ENTRIES SUPPLIED: Begin

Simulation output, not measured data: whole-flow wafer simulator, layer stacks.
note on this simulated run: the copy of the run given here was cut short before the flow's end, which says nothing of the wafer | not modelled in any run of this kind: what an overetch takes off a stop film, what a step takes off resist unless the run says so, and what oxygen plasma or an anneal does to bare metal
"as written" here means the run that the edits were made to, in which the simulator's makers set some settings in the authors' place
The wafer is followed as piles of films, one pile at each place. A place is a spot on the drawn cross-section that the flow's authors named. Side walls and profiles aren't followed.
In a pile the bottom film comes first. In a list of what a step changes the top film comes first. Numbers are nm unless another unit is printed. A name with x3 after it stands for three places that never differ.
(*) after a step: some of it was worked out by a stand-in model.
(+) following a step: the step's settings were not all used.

ENTRIES SUPPLIED: End

## ASSIGNED TASK
All of the lines above should be returned exactly as written.

## ANSWER SPACE
Simulation output, not measured data: whole-flow wafer simulator, layer stacks.
note on this simulated run: the copy of the run given here was cut short before the flow's end, which says nothing of the wafer | not modelled in any run of this kind: what an overetch takes off a stop film, what a step takes off resist unless the run says so, and what oxygen plasma or an anneal does to bare metal
"as written" here means the run that the edits were made to, in which the simulator's makers set some settings in the authors' place
The wafer is followed as piles of films, one pile at each place. A place is a spot on the drawn cross-section that the flow's authors named. Side walls and profiles aren't followed.
In a pile the bottom film comes first. In a list of what a step changes the top film comes first. Numbers are nm unless another unit is printed. A name with x3 after it stands for three places that never differ.
(*) after a step: some of it was worked out by a stand-in model.
(+) following a step: the step's settings were not all used.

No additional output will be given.